:: Task item ::
In the listing below, locate the line containing "C1: wafers since the last listed run" and the line containing "The tool's runs may not all be listed.". Output both of them and every line between, exactly as written, and nothing more.

===============

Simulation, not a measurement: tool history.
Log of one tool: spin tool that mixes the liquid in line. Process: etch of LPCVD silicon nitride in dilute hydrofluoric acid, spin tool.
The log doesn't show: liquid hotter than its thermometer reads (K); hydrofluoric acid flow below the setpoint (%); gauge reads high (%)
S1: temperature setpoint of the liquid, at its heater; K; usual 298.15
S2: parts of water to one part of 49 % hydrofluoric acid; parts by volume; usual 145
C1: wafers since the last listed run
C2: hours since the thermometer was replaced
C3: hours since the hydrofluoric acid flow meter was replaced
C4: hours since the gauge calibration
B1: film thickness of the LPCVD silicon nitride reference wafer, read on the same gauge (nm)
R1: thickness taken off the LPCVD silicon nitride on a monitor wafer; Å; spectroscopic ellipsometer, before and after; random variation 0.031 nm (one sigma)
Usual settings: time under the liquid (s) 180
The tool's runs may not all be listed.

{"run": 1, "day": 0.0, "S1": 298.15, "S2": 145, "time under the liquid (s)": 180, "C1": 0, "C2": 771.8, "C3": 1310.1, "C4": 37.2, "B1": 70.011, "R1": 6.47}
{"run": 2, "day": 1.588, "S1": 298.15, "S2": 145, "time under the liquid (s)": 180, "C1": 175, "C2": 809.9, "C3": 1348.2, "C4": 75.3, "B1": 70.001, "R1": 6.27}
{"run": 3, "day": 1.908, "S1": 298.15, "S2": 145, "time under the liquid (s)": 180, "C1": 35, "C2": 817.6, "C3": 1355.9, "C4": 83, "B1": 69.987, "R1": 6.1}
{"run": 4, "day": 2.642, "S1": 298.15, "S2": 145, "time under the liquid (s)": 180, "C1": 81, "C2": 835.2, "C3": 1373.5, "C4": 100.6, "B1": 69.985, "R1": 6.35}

===============

:: Task output ::
C1: wafers since the last listed run
C2: hours since the thermometer was replaced
C3: hours since the hydrofluoric acid flow meter was replaced
C4: hours since the gauge calibration
B1: film thickness of the LPCVD silicon nitride reference wafer, read on the same gauge (nm)
R1: thickness taken off the LPCVD silicon nitride on a monitor wafer; Å; spectroscopic ellipsometer, before and after; random variation 0.031 nm (one sigma)
Usual settings: time under the liquid (s) 180
The tool's runs may not all be listed.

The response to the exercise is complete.